» TASK ITEM: Write the records out once more, exactly as they are given.

» ENTRIES PROVIDED:
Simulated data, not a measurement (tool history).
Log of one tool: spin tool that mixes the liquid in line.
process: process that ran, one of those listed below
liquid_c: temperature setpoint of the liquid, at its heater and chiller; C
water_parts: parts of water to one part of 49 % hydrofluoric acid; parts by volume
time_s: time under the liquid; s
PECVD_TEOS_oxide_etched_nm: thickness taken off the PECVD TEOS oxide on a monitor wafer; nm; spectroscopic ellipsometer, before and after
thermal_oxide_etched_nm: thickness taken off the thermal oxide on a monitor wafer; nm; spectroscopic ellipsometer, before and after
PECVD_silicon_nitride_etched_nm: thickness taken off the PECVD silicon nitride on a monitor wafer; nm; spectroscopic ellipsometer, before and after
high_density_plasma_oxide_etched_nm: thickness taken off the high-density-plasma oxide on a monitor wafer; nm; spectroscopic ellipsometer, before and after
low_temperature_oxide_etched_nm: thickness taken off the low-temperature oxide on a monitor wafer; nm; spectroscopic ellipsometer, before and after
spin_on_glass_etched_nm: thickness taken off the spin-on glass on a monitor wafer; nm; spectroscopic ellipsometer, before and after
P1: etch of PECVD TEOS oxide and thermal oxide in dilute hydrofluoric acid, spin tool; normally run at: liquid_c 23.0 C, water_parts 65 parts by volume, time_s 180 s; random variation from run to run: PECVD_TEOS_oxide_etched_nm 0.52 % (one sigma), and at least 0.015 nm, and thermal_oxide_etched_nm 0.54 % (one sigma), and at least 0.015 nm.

» WRITTEN SOLUTION:
Simulated data, not a measurement (tool history).
Log of one tool: spin tool that mixes the liquid in line.
process: process that ran, one of those listed below
liquid_c: temperature setpoint of the liquid, at its heater and chiller; C
water_parts: parts of water to one part of 49 % hydrofluoric acid; parts by volume
time_s: time under the liquid; s
PECVD_TEOS_oxide_etched_nm: thickness taken off the PECVD TEOS oxide on a monitor wafer; nm; spectroscopic ellipsometer, before and after
thermal_oxide_etched_nm: thickness taken off the thermal oxide on a monitor wafer; nm; spectroscopic ellipsometer, before and after
PECVD_silicon_nitride_etched_nm: thickness taken off the PECVD silicon nitride on a monitor wafer; nm; spectroscopic ellipsometer, before and after
high_density_plasma_oxide_etched_nm: thickness taken off the high-density-plasma oxide on a monitor wafer; nm; spectroscopic ellipsometer, before and after
low_temperature_oxide_etched_nm: thickness taken off the low-temperature oxide on a monitor wafer; nm; spectroscopic ellipsometer, before and after
spin_on_glass_etched_nm: thickness taken off the spin-on glass on a monitor wafer; nm; spectroscopic ellipsometer, before and after
P1: etch of PECVD TEOS oxide and thermal oxide in dilute hydrofluoric acid, spin tool; normally run at: liquid_c 23.0 C, water_parts 65 parts by volume, time_s 180 s; random variation from run to run: PECVD_TEOS_oxide_etched_nm 0.52 % (one sigma), and at least 0.015 nm, and thermal_oxide_etched_nm 0.54 % (one sigma), and at least 0.015 nm.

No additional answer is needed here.